[WORK REQUEST]: Reproduce the entries. Each one must match the original exactly.

[SOURCE DATA]:
Content starts

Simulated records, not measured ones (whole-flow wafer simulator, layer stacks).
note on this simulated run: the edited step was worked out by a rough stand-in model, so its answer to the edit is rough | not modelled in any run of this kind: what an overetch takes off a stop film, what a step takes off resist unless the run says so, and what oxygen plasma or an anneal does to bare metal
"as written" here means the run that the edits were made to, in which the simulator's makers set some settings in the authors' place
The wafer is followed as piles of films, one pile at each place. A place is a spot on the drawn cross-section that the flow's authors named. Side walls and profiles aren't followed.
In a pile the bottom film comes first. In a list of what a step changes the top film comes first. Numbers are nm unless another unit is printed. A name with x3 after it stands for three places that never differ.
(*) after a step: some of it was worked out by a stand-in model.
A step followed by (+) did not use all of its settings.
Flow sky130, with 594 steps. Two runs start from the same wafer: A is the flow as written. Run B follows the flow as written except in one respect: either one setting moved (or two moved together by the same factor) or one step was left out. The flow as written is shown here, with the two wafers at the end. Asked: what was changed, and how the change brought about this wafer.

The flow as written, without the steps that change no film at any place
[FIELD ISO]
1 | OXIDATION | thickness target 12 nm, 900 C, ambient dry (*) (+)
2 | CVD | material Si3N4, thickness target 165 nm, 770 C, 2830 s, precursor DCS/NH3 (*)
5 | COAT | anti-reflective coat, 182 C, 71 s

Content ends

[EXERCISE ANSWER]:
Simulated records, not measured ones (whole-flow wafer simulator, layer stacks).
note on this simulated run: the edited step was worked out by a rough stand-in model, so its answer to the edit is rough | not modelled in any run of this kind: what an overetch takes off a stop film, what a step takes off resist unless the run says so, and what oxygen plasma or an anneal does to bare metal
"as written" here means the run that the edits were made to, in which the simulator's makers set some settings in the authors' place
The wafer is followed as piles of films, one pile at each place. A place is a spot on the drawn cross-section that the flow's authors named. Side walls and profiles aren't followed.
In a pile the bottom film comes first. In a list of what a step changes the top film comes first. Numbers are nm unless another unit is printed. A name with x3 after it stands for three places that never differ.
(*) after a step: some of it was worked out by a stand-in model.
A step followed by (+) did not use all of its settings.
Flow sky130, with 594 steps. Two runs start from the same wafer: A is the flow as written. Run B follows the flow as written except in one respect: either one setting moved (or two moved together by the same factor) or one step was left out. The flow as written is shown here, with the two wafers at the end. Asked: what was changed, and how the change brought about this wafer.

The flow as written, without the steps that change no film at any place
[FIELD ISO]
1 | OXIDATION | thickness target 12 nm, 900 C, ambient dry (*) (+)
2 | CVD | material Si3N4, thickness target 165 nm, 770 C, 2830 s, precursor DCS/NH3 (*)
5 | COAT | anti-reflective coat, 182 C, 71 s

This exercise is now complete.